_WORK ORDER:_
Take the records below and copy them exactly.

_MATERIAL PROVIDED:_
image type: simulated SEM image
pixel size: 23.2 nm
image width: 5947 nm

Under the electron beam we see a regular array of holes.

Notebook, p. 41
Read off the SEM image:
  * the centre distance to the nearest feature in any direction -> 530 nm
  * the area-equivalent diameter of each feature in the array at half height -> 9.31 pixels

_ANSWER BOX:_
image type: simulated SEM image
pixel size: 23.2 nm
image width: 5947 nm

Under the electron beam we see a regular array of holes.

Notebook, p. 41
Read off the SEM image:
  * the centre distance to the nearest feature in any direction -> 530 nm
  * the area-equivalent diameter of each feature in the array at half height -> 9.31 pixels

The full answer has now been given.